Requirement:
Send back the whole listing untouched.

** Record extracts follows **

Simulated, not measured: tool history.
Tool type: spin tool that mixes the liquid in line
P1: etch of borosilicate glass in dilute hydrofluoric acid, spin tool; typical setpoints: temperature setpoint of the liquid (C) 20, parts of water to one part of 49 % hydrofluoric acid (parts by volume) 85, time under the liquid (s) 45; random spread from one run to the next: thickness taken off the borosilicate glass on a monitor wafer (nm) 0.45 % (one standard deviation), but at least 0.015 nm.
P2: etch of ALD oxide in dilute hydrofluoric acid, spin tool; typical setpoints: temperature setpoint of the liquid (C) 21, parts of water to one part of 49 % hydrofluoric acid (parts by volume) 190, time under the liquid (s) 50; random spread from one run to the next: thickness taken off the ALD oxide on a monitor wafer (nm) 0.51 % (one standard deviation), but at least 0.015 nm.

** End of Record extracts **

Answer area:
Simulated, not measured: tool history.
Tool type: spin tool that mixes the liquid in line
P1: etch of borosilicate glass in dilute hydrofluoric acid, spin tool; typical setpoints: temperature setpoint of the liquid (C) 20, parts of water to one part of 49 % hydrofluoric acid (parts by volume) 85, time under the liquid (s) 45; random spread from one run to the next: thickness taken off the borosilicate glass on a monitor wafer (nm) 0.45 % (one standard deviation), but at least 0.015 nm.
P2: etch of ALD oxide in dilute hydrofluoric acid, spin tool; typical setpoints: temperature setpoint of the liquid (C) 21, parts of water to one part of 49 % hydrofluoric acid (parts by volume) 190, time under the liquid (s) 50; random spread from one run to the next: thickness taken off the ALD oxide on a monitor wafer (nm) 0.51 % (one standard deviation), but at least 0.015 nm.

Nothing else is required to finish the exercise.